» Listed entries
_ _ _ _

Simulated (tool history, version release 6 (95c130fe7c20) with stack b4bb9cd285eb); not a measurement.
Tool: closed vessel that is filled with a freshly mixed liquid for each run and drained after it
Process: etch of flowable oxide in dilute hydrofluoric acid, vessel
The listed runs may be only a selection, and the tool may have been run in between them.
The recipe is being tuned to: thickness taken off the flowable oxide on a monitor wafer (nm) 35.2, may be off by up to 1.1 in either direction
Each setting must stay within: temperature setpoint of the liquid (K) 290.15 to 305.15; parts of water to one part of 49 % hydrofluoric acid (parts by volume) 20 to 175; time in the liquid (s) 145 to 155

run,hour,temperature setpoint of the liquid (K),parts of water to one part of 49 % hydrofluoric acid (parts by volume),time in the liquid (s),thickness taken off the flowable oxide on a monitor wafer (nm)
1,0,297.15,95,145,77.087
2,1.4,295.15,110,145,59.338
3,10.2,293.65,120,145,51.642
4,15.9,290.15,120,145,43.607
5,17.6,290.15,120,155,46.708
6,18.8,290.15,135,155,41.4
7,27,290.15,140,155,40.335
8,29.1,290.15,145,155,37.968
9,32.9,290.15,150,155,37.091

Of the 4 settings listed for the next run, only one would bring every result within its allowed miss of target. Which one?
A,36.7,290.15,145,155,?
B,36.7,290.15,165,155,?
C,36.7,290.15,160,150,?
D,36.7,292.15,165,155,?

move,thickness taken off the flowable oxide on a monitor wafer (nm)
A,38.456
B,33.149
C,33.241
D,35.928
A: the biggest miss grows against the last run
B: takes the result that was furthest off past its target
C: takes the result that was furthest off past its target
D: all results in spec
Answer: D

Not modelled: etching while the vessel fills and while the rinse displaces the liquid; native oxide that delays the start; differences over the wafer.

_ _ _ _

» Activity
Would you please transcribe the lines above exactly, starting with the first line of the material and ending with the line that has "Each setting must"?

» Expected answer
Simulated (tool history, version release 6 (95c130fe7c20) with stack b4bb9cd285eb); not a measurement.
Tool: closed vessel that is filled with a freshly mixed liquid for each run and drained after it
Process: etch of flowable oxide in dilute hydrofluoric acid, vessel
The listed runs may be only a selection, and the tool may have been run in between them.
The recipe is being tuned to: thickness taken off the flowable oxide on a monitor wafer (nm) 35.2, may be off by up to 1.1 in either direction
Each setting must stay within: temperature setpoint of the liquid (K) 290.15 to 305.15; parts of water to one part of 49 % hydrofluoric acid (parts by volume) 20 to 175; time in the liquid (s) 145 to 155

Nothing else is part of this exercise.